# [WORK TASK]
Type the records out again in full, exactly.

# [PROVIDED MATERIAL]
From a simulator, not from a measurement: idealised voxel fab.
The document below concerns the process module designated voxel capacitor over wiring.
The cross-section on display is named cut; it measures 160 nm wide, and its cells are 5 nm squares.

# [EXERCISE SOLUTION]
From a simulator, not from a measurement: idealised voxel fab.
The document below concerns the process module designated voxel capacitor over wiring.
The cross-section on display is named cut; it measures 160 nm wide, and its cells are 5 nm squares.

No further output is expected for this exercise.